- [DATA RECORDS]:
▽

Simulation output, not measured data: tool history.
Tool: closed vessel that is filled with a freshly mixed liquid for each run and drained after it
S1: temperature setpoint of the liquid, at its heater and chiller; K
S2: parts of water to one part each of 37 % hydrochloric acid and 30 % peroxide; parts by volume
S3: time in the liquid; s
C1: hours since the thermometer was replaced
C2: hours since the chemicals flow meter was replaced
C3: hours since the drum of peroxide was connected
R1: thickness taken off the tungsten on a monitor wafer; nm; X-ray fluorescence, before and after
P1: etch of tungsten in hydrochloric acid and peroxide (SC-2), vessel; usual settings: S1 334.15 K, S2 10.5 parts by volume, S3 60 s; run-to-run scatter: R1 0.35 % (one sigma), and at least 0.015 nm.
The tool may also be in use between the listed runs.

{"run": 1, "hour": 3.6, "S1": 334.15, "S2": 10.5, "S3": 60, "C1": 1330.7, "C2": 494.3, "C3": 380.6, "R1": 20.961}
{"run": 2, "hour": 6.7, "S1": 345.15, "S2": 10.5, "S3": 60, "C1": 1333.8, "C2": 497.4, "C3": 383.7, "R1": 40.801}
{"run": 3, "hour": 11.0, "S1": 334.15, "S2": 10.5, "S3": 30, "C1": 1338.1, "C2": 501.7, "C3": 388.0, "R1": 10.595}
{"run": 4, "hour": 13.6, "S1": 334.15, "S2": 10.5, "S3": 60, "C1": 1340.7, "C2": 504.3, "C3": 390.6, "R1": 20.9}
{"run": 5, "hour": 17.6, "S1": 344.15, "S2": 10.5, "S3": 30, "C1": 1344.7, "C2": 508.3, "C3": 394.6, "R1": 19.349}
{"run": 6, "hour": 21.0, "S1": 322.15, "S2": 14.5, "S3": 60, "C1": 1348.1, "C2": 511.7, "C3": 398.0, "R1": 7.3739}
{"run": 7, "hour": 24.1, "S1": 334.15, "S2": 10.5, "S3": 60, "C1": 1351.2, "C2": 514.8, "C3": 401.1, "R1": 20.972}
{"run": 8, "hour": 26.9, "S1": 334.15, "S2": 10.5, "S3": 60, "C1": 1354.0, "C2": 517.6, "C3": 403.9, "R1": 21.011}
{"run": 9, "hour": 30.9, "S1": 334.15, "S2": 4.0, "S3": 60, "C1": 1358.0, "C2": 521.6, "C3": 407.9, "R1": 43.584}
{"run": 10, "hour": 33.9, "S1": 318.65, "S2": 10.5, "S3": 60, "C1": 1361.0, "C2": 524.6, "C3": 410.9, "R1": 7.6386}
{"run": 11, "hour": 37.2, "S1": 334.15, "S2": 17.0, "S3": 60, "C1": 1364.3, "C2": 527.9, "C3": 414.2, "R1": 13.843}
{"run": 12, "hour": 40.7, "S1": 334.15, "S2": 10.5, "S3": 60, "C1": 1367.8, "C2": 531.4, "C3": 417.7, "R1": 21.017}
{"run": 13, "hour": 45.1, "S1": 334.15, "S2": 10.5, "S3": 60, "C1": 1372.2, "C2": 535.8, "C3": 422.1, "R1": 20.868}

△

Please transcribe, exactly and with nothing added, the lines from the first line of the material above through the line that contains "S3: time in the liquid; s".

- [RESULT]:
Simulation output, not measured data: tool history.
Tool: closed vessel that is filled with a freshly mixed liquid for each run and drained after it
S1: temperature setpoint of the liquid, at its heater and chiller; K
S2: parts of water to one part each of 37 % hydrochloric acid and 30 % peroxide; parts by volume
S3: time in the liquid; s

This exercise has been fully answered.